Study material:
******************************

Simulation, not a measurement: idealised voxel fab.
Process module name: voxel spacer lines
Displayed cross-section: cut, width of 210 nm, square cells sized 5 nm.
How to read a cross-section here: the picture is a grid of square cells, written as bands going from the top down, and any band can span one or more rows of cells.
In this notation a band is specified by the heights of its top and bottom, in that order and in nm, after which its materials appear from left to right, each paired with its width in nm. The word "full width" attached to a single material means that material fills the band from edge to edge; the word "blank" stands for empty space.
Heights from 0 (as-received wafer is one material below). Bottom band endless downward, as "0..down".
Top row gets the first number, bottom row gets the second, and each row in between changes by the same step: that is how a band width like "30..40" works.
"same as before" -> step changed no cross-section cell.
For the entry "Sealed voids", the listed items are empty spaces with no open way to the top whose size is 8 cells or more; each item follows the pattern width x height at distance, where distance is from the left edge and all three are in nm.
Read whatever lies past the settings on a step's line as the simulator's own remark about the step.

******************************

Action item: Everything in the material above is to be copied exactly.

Worked solution:
Simulation, not a measurement: idealised voxel fab.
Process module name: voxel spacer lines
Displayed cross-section: cut, width of 210 nm, square cells sized 5 nm.
How to read a cross-section here: the picture is a grid of square cells, written as bands going from the top down, and any band can span one or more rows of cells.
In this notation a band is specified by the heights of its top and bottom, in that order and in nm, after which its materials appear from left to right, each paired with its width in nm. The word "full width" attached to a single material means that material fills the band from edge to edge; the word "blank" stands for empty space.
Heights from 0 (as-received wafer is one material below). Bottom band endless downward, as "0..down".
Top row gets the first number, bottom row gets the second, and each row in between changes by the same step: that is how a band width like "30..40" works.
"same as before" -> step changed no cross-section cell.
For the entry "Sealed voids", the listed items are empty spaces with no open way to the top whose size is 8 cells or more; each item follows the pattern width x height at distance, where distance is from the left edge and all three are in nm.
Read whatever lies past the settings on a step's line as the simulator's own remark about the step.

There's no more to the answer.